# WORK ORDER:
As the lines appear below, please set them down exactly, starting at the first and finishing with the one containing "287.5 | 263 |".

# RAW DATA:
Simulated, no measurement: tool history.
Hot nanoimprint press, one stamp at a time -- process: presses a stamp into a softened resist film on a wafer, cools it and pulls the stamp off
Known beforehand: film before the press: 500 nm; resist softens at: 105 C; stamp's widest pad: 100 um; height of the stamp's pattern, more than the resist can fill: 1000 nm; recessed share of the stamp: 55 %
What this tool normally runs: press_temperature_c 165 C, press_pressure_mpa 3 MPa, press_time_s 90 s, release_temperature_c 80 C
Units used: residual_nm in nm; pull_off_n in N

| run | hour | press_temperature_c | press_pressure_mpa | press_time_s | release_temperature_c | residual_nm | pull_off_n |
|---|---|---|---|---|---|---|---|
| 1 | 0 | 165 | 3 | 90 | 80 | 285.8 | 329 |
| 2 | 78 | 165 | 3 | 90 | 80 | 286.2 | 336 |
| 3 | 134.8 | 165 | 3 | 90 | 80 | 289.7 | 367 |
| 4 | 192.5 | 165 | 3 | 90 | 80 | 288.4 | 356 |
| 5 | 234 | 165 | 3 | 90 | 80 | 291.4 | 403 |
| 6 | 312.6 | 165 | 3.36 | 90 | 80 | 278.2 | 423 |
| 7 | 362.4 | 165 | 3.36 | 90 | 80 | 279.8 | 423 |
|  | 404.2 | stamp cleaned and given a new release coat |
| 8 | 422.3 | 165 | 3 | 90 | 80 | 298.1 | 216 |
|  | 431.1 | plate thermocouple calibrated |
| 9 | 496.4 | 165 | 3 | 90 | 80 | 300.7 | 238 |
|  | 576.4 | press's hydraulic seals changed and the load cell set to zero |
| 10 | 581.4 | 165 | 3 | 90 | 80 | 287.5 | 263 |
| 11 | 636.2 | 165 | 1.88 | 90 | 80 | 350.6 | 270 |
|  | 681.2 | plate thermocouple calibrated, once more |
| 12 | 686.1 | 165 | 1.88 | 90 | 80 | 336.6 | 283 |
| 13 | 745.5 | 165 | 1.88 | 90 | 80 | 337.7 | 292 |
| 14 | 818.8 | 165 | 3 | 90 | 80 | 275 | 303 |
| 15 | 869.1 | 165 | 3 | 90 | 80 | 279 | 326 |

# WRITTEN ANSWER:
Simulated, no measurement: tool history.
Hot nanoimprint press, one stamp at a time -- process: presses a stamp into a softened resist film on a wafer, cools it and pulls the stamp off
Known beforehand: film before the press: 500 nm; resist softens at: 105 C; stamp's widest pad: 100 um; height of the stamp's pattern, more than the resist can fill: 1000 nm; recessed share of the stamp: 55 %
What this tool normally runs: press_temperature_c 165 C, press_pressure_mpa 3 MPa, press_time_s 90 s, release_temperature_c 80 C
Units used: residual_nm in nm; pull_off_n in N

| run | hour | press_temperature_c | press_pressure_mpa | press_time_s | release_temperature_c | residual_nm | pull_off_n |
|---|---|---|---|---|---|---|---|
| 1 | 0 | 165 | 3 | 90 | 80 | 285.8 | 329 |
| 2 | 78 | 165 | 3 | 90 | 80 | 286.2 | 336 |
| 3 | 134.8 | 165 | 3 | 90 | 80 | 289.7 | 367 |
| 4 | 192.5 | 165 | 3 | 90 | 80 | 288.4 | 356 |
| 5 | 234 | 165 | 3 | 90 | 80 | 291.4 | 403 |
| 6 | 312.6 | 165 | 3.36 | 90 | 80 | 278.2 | 423 |
| 7 | 362.4 | 165 | 3.36 | 90 | 80 | 279.8 | 423 |
|  | 404.2 | stamp cleaned and given a new release coat |
| 8 | 422.3 | 165 | 3 | 90 | 80 | 298.1 | 216 |
|  | 431.1 | plate thermocouple calibrated |
| 9 | 496.4 | 165 | 3 | 90 | 80 | 300.7 | 238 |
|  | 576.4 | press's hydraulic seals changed and the load cell set to zero |
| 10 | 581.4 | 165 | 3 | 90 | 80 | 287.5 | 263 |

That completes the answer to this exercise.